EXTRACTED ENTRIES:
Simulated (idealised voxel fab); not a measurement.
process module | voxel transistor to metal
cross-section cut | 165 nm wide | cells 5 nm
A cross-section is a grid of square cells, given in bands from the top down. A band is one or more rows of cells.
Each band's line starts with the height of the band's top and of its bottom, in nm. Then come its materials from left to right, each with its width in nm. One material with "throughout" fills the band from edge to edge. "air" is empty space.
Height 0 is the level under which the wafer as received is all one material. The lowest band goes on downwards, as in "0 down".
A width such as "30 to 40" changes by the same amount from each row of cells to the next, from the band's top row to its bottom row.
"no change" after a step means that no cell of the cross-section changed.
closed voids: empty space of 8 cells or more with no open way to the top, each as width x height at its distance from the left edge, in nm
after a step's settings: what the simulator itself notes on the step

WORK TASK: Each record above should be set down again in its exact wording.

EXERCISE SOLUTION:
Simulated (idealised voxel fab); not a measurement.
process module | voxel transistor to metal
cross-section cut | 165 nm wide | cells 5 nm
A cross-section is a grid of square cells, given in bands from the top down. A band is one or more rows of cells.
Each band's line starts with the height of the band's top and of its bottom, in nm. Then come its materials from left to right, each with its width in nm. One material with "throughout" fills the band from edge to edge. "air" is empty space.
Height 0 is the level under which the wafer as received is all one material. The lowest band goes on downwards, as in "0 down".
A width such as "30 to 40" changes by the same amount from each row of cells to the next, from the band's top row to its bottom row.
"no change" after a step means that no cell of the cross-section changed.
closed voids: empty space of 8 cells or more with no open way to the top, each as width x height at its distance from the left edge, in nm
after a step's settings: what the simulator itself notes on the step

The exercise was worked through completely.